▸ **Required action**:
Without changing anything, set down every line shown below.

▸ **Data for analysis**:
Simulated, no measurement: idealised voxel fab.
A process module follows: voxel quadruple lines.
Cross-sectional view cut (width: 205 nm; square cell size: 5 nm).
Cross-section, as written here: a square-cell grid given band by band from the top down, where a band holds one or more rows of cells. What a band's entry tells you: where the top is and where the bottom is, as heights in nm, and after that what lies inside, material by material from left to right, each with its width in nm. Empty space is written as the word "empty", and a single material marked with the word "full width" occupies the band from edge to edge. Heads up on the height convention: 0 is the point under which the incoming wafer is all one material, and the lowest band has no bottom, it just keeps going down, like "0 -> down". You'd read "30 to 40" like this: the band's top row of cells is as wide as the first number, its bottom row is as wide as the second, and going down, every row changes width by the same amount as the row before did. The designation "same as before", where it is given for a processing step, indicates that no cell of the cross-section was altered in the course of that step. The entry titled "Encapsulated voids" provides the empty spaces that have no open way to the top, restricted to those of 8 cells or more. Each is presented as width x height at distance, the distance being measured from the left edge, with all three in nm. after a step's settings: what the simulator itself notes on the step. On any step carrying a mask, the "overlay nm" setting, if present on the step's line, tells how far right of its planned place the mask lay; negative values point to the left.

▸ **Answer area**:
Simulated, no measurement: idealised voxel fab.
A process module follows: voxel quadruple lines.
Cross-sectional view cut (width: 205 nm; square cell size: 5 nm).
Cross-section, as written here: a square-cell grid given band by band from the top down, where a band holds one or more rows of cells. What a band's entry tells you: where the top is and where the bottom is, as heights in nm, and after that what lies inside, material by material from left to right, each with its width in nm. Empty space is written as the word "empty", and a single material marked with the word "full width" occupies the band from edge to edge. Heads up on the height convention: 0 is the point under which the incoming wafer is all one material, and the lowest band has no bottom, it just keeps going down, like "0 -> down". You'd read "30 to 40" like this: the band's top row of cells is as wide as the first number, its bottom row is as wide as the second, and going down, every row changes width by the same amount as the row before did. The designation "same as before", where it is given for a processing step, indicates that no cell of the cross-section was altered in the course of that step. The entry titled "Encapsulated voids" provides the empty spaces that have no open way to the top, restricted to those of 8 cells or more. Each is presented as width x height at distance, the distance being measured from the left edge, with all three in nm. after a step's settings: what the simulator itself notes on the step. On any step carrying a mask, the "overlay nm" setting, if present on the step's line, tells how far right of its planned place the mask lay; negative values point to the left.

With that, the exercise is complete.